__Requirement__.
Please give the data again in full, exactly as provided.

__Source material__.
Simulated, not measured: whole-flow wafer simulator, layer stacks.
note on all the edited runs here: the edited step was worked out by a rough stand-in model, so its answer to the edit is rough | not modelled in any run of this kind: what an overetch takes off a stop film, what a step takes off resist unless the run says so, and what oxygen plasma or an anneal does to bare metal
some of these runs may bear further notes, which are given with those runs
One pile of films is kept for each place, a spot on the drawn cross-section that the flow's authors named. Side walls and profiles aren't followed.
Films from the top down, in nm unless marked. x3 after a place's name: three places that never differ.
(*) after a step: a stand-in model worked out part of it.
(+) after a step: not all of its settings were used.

__Task result__.
Simulated, not measured: whole-flow wafer simulator, layer stacks.
note on all the edited runs here: the edited step was worked out by a rough stand-in model, so its answer to the edit is rough | not modelled in any run of this kind: what an overetch takes off a stop film, what a step takes off resist unless the run says so, and what oxygen plasma or an anneal does to bare metal
some of these runs may bear further notes, which are given with those runs
One pile of films is kept for each place, a spot on the drawn cross-section that the flow's authors named. Side walls and profiles aren't followed.
Films from the top down, in nm unless marked. x3 after a place's name: three places that never differ.
(*) after a step: a stand-in model worked out part of it.
(+) after a step: not all of its settings were used.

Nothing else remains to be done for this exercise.